- [WORK ORDER]: Output a verbatim copy of the data, cut off after the line that contains "Starting facts: wafer: bare".

START SUPPLIED DATA

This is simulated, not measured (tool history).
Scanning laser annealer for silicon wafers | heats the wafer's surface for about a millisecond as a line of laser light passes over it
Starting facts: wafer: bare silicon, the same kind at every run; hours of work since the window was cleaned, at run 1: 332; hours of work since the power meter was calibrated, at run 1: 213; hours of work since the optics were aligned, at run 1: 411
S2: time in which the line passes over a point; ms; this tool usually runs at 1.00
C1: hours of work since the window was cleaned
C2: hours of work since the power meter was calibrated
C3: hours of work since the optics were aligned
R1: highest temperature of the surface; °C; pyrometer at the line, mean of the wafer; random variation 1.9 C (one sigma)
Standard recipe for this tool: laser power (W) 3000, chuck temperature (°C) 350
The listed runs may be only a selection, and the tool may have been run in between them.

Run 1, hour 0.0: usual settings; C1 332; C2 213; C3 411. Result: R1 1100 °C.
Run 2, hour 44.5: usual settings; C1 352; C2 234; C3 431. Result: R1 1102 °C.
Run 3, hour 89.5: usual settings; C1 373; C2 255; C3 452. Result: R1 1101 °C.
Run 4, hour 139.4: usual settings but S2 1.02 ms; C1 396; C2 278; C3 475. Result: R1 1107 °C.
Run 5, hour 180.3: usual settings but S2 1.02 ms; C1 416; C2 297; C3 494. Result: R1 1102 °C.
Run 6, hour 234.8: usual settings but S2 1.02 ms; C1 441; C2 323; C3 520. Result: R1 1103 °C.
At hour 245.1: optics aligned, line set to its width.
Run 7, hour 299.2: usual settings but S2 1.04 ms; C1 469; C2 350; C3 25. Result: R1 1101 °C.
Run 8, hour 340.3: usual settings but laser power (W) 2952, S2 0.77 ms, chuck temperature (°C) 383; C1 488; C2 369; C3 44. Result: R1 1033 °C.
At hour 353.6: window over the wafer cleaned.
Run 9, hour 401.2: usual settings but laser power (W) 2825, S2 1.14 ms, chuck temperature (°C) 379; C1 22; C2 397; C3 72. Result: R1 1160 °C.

END SUPPLIED DATA

- [REPLY]:
This is simulated, not measured (tool history).
Scanning laser annealer for silicon wafers | heats the wafer's surface for about a millisecond as a line of laser light passes over it
Starting facts: wafer: bare silicon, the same kind at every run; hours of work since the window was cleaned, at run 1: 332; hours of work since the power meter was calibrated, at run 1: 213; hours of work since the optics were aligned, at run 1: 411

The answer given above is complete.